### Work request:
Please output the section of the listing below that opens with the line containing "Hidden in the" and closes with the line containing "Each chamber's own", exactly and with nothing else.

### Data excerpts:

--*--

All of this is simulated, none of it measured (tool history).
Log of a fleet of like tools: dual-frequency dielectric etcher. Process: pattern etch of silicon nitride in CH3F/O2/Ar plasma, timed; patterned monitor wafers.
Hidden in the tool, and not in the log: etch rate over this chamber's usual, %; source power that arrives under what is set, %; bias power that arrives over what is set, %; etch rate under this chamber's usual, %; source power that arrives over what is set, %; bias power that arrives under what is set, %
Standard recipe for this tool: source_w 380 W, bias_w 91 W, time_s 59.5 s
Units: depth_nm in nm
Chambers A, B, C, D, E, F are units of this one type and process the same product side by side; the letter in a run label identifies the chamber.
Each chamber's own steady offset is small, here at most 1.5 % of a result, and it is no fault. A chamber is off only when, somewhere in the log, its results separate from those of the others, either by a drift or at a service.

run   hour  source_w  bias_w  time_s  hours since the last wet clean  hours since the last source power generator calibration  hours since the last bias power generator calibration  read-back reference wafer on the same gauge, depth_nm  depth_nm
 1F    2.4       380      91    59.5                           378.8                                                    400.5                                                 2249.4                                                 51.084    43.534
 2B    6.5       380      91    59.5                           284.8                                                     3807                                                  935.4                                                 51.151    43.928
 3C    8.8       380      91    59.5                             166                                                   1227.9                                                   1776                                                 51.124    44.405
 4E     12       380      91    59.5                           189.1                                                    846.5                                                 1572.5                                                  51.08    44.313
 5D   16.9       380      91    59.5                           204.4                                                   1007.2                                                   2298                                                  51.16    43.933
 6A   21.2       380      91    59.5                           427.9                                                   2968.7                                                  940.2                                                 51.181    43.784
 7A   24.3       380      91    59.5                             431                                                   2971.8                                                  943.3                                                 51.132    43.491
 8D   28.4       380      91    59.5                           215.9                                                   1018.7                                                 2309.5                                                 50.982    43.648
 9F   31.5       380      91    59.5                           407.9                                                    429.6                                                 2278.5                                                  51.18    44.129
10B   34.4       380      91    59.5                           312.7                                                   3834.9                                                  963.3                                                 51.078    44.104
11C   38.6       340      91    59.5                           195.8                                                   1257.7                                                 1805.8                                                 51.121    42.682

--*--

### Task result:
Hidden in the tool, and not in the log: etch rate over this chamber's usual, %; source power that arrives under what is set, %; bias power that arrives over what is set, %; etch rate under this chamber's usual, %; source power that arrives over what is set, %; bias power that arrives under what is set, %
Standard recipe for this tool: source_w 380 W, bias_w 91 W, time_s 59.5 s
Units: depth_nm in nm
Chambers A, B, C, D, E, F are units of this one type and process the same product side by side; the letter in a run label identifies the chamber.
Each chamber's own steady offset is small, here at most 1.5 % of a result, and it is no fault. A chamber is off only when, somewhere in the log, its results separate from those of the others, either by a drift or at a service.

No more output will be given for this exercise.